Supplied information Start Marker

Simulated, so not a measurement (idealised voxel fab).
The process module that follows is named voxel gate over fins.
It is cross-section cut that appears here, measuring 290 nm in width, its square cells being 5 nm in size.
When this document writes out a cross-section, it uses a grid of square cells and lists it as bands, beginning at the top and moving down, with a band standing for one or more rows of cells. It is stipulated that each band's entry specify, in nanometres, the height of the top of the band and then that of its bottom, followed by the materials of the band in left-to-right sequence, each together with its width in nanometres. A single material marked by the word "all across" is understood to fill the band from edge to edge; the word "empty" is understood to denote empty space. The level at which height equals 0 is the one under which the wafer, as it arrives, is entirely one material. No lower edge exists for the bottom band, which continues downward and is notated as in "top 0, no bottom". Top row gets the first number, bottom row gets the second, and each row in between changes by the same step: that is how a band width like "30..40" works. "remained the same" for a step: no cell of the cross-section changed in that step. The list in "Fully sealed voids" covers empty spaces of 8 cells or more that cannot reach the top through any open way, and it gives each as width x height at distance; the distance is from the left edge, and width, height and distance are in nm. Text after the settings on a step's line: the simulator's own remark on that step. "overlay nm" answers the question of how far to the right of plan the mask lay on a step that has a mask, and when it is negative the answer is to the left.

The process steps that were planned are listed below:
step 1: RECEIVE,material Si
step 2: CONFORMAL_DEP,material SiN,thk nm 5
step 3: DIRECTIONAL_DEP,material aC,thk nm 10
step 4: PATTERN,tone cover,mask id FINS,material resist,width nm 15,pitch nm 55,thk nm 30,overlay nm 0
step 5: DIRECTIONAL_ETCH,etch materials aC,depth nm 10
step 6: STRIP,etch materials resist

Supplied information End Marker

• Brief
Write out each entry above exactly as it is written.

• Response area
Simulated, so not a measurement (idealised voxel fab).
The process module that follows is named voxel gate over fins.
It is cross-section cut that appears here, measuring 290 nm in width, its square cells being 5 nm in size.
When this document writes out a cross-section, it uses a grid of square cells and lists it as bands, beginning at the top and moving down, with a band standing for one or more rows of cells. It is stipulated that each band's entry specify, in nanometres, the height of the top of the band and then that of its bottom, followed by the materials of the band in left-to-right sequence, each together with its width in nanometres. A single material marked by the word "all across" is understood to fill the band from edge to edge; the word "empty" is understood to denote empty space. The level at which height equals 0 is the one under which the wafer, as it arrives, is entirely one material. No lower edge exists for the bottom band, which continues downward and is notated as in "top 0, no bottom". Top row gets the first number, bottom row gets the second, and each row in between changes by the same step: that is how a band width like "30..40" works. "remained the same" for a step: no cell of the cross-section changed in that step. The list in "Fully sealed voids" covers empty spaces of 8 cells or more that cannot reach the top through any open way, and it gives each as width x height at distance; the distance is from the left edge, and width, height and distance are in nm. Text after the settings on a step's line: the simulator's own remark on that step. "overlay nm" answers the question of how far to the right of plan the mask lay on a step that has a mask, and when it is negative the answer is to the left.

The process steps that were planned are listed below:
step 1: RECEIVE,material Si
step 2: CONFORMAL_DEP,material SiN,thk nm 5
step 3: DIRECTIONAL_DEP,material aC,thk nm 10
step 4: PATTERN,tone cover,mask id FINS,material resist,width nm 15,pitch nm 55,thk nm 30,overlay nm 0
step 5: DIRECTIONAL_ETCH,etch materials aC,depth nm 10
step 6: STRIP,etch materials resist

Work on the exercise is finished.